* _BRIEF_
Once you find the line containing "run 7 hour=24.4" in the data below, copy it and each following line exactly, up to and including the line containing "run 8 hour=28.1", and nothing else.

Start of GIVEN ENTRIES

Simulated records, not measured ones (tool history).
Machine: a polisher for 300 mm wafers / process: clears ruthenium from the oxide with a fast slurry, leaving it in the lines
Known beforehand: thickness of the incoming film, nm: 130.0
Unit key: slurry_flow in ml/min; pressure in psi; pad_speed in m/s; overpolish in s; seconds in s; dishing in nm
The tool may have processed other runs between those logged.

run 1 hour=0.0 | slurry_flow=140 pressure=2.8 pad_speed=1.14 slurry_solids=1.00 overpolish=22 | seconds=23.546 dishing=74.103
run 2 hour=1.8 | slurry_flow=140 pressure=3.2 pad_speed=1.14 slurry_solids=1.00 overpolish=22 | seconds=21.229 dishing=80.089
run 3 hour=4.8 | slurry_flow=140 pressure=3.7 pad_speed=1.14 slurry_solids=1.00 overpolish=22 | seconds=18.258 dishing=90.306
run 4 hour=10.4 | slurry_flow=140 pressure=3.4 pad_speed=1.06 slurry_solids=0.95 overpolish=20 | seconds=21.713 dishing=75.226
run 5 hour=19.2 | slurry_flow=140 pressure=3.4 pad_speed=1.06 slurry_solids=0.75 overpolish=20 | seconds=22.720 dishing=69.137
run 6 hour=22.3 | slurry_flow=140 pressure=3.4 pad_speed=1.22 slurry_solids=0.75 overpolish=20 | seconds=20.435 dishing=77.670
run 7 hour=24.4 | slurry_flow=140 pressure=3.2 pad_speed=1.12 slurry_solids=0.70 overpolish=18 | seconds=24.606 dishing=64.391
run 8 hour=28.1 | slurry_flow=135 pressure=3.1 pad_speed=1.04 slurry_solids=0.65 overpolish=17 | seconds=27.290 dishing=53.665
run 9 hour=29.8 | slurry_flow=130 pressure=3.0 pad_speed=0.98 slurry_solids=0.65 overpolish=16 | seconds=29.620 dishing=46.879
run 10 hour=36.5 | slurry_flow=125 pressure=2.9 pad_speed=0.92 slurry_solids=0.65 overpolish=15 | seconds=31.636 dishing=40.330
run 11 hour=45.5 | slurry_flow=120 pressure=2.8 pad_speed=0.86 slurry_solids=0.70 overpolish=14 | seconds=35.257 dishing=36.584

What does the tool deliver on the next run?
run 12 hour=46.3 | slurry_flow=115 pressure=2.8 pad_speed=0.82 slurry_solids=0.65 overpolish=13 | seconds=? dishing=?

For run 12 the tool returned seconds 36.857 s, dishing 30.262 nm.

End of GIVEN ENTRIES

* _RESPONSE BOX_
run 7 hour=24.4 | slurry_flow=140 pressure=3.2 pad_speed=1.12 slurry_solids=0.70 overpolish=18 | seconds=24.606 dishing=64.391
run 8 hour=28.1 | slurry_flow=135 pressure=3.1 pad_speed=1.04 slurry_solids=0.65 overpolish=17 | seconds=27.290 dishing=53.665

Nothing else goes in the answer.